INFORMATION GIVEN:
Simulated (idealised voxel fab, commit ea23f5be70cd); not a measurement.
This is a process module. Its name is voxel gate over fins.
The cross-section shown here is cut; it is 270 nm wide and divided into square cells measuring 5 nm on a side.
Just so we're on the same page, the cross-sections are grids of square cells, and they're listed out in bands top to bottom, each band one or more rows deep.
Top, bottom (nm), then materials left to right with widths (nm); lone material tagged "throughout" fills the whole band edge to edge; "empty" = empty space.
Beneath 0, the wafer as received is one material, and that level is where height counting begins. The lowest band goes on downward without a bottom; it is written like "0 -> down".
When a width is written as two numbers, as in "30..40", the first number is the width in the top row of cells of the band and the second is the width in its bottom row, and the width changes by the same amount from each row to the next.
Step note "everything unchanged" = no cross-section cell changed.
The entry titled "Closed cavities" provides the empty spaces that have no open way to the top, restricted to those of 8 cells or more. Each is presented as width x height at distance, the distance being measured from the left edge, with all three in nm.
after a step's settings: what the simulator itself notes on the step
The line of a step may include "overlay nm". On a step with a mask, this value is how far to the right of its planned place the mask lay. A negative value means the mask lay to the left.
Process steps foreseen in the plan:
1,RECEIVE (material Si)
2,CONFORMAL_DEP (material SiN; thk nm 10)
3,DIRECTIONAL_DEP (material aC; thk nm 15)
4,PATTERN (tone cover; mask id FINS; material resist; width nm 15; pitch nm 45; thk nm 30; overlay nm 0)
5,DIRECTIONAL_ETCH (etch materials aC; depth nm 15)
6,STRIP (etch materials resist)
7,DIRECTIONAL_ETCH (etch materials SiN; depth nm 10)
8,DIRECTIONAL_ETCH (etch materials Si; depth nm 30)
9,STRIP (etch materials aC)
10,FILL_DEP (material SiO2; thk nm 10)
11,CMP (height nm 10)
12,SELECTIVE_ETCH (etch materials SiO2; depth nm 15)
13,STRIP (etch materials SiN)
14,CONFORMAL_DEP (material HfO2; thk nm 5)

ASSIGNED TASK:
Can you write out the lines above, from the first one through the one containing "Beneath 0, the", exactly as they appear and nothing more?

TASK SOLUTION:
Simulated (idealised voxel fab, commit ea23f5be70cd); not a measurement.
This is a process module. Its name is voxel gate over fins.
The cross-section shown here is cut; it is 270 nm wide and divided into square cells measuring 5 nm on a side.
Just so we're on the same page, the cross-sections are grids of square cells, and they're listed out in bands top to bottom, each band one or more rows deep.
Top, bottom (nm), then materials left to right with widths (nm); lone material tagged "throughout" fills the whole band edge to edge; "empty" = empty space.
Beneath 0, the wafer as received is one material, and that level is where height counting begins. The lowest band goes on downward without a bottom; it is written like "0 -> down".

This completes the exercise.